_SUPPLIED ENTRIES:_
=-=-=

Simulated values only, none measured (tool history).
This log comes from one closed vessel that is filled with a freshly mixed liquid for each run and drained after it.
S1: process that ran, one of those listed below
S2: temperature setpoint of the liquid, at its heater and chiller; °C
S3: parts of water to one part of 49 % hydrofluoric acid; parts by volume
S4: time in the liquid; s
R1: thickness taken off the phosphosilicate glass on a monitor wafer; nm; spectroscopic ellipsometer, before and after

=-=-=

_ACTION ITEM:_ All of the entries should be written out again exactly.

_ANSWER BOX:_
Simulated values only, none measured (tool history).
This log comes from one closed vessel that is filled with a freshly mixed liquid for each run and drained after it.
S1: process that ran, one of those listed below
S2: temperature setpoint of the liquid, at its heater and chiller; °C
S3: parts of water to one part of 49 % hydrofluoric acid; parts by volume
S4: time in the liquid; s
R1: thickness taken off the phosphosilicate glass on a monitor wafer; nm; spectroscopic ellipsometer, before and after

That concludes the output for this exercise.